> DATA EXCERPTS
====
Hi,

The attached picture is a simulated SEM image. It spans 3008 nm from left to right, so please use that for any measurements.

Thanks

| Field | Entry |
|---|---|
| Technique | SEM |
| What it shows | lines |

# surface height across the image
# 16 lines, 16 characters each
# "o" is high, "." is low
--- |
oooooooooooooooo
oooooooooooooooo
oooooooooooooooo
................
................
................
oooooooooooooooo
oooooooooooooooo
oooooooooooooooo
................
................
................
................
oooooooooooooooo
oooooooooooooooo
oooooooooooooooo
====

Transcribe the entries exactly, and make each line match the original.

> WORKED SOLUTION
Hi,

The attached picture is a simulated SEM image. It spans 3008 nm from left to right, so please use that for any measurements.

Thanks

| Field | Entry |
|---|---|
| Technique | SEM |
| What it shows | lines |

# surface height across the image
# 16 lines, 16 characters each
# "o" is high, "." is low
--- |
oooooooooooooooo
oooooooooooooooo
oooooooooooooooo
................
................
................
oooooooooooooooo
oooooooooooooooo
oooooooooooooooo
................
................
................
................
oooooooooooooooo
oooooooooooooooo
oooooooooooooooo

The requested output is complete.